__ACTIVITY__
Print this span of the material below exactly: the line with "A cross-section is", the line with "overlay nm, on", and every line between them, but nothing else.

__INFORMATION SHOWN__
= Beginning of Section =

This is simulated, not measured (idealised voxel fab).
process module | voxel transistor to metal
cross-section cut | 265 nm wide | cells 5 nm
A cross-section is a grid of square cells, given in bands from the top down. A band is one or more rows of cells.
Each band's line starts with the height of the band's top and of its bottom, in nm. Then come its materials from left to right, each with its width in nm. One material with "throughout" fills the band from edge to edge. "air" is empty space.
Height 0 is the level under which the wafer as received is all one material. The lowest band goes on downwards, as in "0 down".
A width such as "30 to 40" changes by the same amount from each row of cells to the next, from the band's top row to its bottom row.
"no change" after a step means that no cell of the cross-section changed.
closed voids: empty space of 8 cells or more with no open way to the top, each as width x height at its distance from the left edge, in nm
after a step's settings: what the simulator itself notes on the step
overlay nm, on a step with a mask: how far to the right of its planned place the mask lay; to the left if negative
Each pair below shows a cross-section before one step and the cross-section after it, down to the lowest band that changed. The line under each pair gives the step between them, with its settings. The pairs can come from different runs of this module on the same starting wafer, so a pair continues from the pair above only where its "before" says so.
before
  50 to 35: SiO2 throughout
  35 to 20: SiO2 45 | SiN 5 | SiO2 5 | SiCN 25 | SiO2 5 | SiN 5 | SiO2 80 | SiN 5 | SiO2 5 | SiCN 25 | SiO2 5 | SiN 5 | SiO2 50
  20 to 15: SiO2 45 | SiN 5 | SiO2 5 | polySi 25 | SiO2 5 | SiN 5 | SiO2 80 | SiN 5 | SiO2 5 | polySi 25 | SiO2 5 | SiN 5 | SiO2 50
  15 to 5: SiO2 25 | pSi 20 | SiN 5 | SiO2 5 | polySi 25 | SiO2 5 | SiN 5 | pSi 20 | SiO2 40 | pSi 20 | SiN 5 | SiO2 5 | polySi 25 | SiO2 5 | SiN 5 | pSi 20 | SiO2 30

= End of Section =

__EXERCISE RESULT__
A cross-section is a grid of square cells, given in bands from the top down. A band is one or more rows of cells.
Each band's line starts with the height of the band's top and of its bottom, in nm. Then come its materials from left to right, each with its width in nm. One material with "throughout" fills the band from edge to edge. "air" is empty space.
Height 0 is the level under which the wafer as received is all one material. The lowest band goes on downwards, as in "0 down".
A width such as "30 to 40" changes by the same amount from each row of cells to the next, from the band's top row to its bottom row.
"no change" after a step means that no cell of the cross-section changed.
closed voids: empty space of 8 cells or more with no open way to the top, each as width x height at its distance from the left edge, in nm
after a step's settings: what the simulator itself notes on the step
overlay nm, on a step with a mask: how far to the right of its planned place the mask lay; to the left if negative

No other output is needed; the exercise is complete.